ACTIVITY:
Please keep to the lines below from the one with "rf_vpp_V, in V, at" through the one with "on the recipe", and restate them word for word, ends included.

DATA EXCERPTS:
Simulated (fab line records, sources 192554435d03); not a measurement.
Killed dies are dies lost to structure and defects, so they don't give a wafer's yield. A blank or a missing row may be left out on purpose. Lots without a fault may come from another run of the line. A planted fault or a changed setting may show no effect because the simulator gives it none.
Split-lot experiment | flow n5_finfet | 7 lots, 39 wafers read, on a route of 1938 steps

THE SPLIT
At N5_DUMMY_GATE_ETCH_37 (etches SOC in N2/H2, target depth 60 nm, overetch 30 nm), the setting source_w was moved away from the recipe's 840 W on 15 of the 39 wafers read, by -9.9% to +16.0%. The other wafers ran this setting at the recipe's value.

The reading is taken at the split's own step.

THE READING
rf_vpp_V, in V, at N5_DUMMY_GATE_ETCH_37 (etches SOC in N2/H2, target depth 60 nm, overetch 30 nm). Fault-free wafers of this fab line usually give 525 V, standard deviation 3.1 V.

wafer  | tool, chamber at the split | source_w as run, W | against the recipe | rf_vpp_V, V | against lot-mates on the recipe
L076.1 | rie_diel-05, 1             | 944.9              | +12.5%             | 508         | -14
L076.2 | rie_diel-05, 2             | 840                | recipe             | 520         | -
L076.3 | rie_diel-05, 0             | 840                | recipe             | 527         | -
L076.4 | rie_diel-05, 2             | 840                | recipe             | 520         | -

TASK RESPONSE:
rf_vpp_V, in V, at N5_DUMMY_GATE_ETCH_37 (etches SOC in N2/H2, target depth 60 nm, overetch 30 nm). Fault-free wafers of this fab line usually give 525 V, standard deviation 3.1 V.

wafer  | tool, chamber at the split | source_w as run, W | against the recipe | rf_vpp_V, V | against lot-mates on the recipe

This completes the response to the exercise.